Assigned task:
Set down, exactly, every line from the top of the listing through the one holding "or small figures".

Data for analysis:
'''

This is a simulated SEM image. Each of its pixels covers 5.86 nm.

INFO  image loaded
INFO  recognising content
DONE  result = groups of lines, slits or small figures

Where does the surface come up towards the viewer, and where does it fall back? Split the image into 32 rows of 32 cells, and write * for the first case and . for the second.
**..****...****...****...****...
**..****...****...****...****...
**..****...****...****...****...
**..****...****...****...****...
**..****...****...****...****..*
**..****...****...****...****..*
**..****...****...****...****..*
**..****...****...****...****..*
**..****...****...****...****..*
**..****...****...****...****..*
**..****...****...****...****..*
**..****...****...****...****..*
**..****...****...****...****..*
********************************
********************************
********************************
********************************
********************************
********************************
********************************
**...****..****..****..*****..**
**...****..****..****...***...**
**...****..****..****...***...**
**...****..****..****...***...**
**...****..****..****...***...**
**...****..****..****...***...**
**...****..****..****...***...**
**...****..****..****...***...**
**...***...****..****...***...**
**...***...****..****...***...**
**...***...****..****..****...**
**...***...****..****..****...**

'''

Exercise response:
This is a simulated SEM image. Each of its pixels covers 5.86 nm.

INFO  image loaded
INFO  recognising content
DONE  result = groups of lines, slits or small figures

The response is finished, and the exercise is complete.